#### WORK ITEM
Each record is to be transcribed exactly.

-------- EXERCISE DATA
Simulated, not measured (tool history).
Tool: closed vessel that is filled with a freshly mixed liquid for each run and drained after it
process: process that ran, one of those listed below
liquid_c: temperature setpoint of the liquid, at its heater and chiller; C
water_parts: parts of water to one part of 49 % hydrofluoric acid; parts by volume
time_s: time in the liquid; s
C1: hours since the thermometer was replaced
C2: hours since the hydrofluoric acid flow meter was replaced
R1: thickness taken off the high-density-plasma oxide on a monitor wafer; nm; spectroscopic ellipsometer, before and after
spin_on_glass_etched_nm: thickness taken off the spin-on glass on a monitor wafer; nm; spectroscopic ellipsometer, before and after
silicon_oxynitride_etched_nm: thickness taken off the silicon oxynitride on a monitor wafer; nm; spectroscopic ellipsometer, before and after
----------------

#### TASK OUTPUT
Simulated, not measured (tool history).
Tool: closed vessel that is filled with a freshly mixed liquid for each run and drained after it
process: process that ran, one of those listed below
liquid_c: temperature setpoint of the liquid, at its heater and chiller; C
water_parts: parts of water to one part of 49 % hydrofluoric acid; parts by volume
time_s: time in the liquid; s
C1: hours since the thermometer was replaced
C2: hours since the hydrofluoric acid flow meter was replaced
R1: thickness taken off the high-density-plasma oxide on a monitor wafer; nm; spectroscopic ellipsometer, before and after
spin_on_glass_etched_nm: thickness taken off the spin-on glass on a monitor wafer; nm; spectroscopic ellipsometer, before and after
silicon_oxynitride_etched_nm: thickness taken off the silicon oxynitride on a monitor wafer; nm; spectroscopic ellipsometer, before and after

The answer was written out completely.